[Supplied information]
══════

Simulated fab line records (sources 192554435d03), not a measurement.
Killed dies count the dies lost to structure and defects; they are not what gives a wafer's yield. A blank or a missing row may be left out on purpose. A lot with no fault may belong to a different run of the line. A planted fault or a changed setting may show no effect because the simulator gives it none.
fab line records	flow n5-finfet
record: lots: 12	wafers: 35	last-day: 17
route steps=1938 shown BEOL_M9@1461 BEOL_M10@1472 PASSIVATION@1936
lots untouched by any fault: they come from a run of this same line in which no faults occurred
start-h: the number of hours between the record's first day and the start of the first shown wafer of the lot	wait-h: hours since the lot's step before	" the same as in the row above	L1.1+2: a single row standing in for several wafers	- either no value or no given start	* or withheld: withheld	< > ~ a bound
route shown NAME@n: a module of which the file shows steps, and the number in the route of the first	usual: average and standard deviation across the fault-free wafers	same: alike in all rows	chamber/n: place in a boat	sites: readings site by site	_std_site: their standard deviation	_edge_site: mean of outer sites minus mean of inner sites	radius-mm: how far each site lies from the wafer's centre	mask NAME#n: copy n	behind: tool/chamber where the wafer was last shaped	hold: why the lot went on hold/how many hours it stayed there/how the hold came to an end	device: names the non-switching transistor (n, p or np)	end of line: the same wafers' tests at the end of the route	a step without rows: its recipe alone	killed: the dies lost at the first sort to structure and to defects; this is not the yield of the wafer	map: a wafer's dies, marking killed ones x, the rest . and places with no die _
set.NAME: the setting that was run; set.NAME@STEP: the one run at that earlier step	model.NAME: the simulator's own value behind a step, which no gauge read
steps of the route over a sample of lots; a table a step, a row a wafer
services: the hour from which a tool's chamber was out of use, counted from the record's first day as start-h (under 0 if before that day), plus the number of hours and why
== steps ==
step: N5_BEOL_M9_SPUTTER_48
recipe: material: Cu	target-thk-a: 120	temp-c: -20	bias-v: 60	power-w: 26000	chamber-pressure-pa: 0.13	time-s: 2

══════

[Action item] Reproduce the lines of the entries above from the one with "services: the hour" to the one with "step: N5_BEOL_M9_SPUTTER_48", both included, exactly and without any other line.

[Your response]
services: the hour from which a tool's chamber was out of use, counted from the record's first day as start-h (under 0 if before that day), plus the number of hours and why
== steps ==
step: N5_BEOL_M9_SPUTTER_48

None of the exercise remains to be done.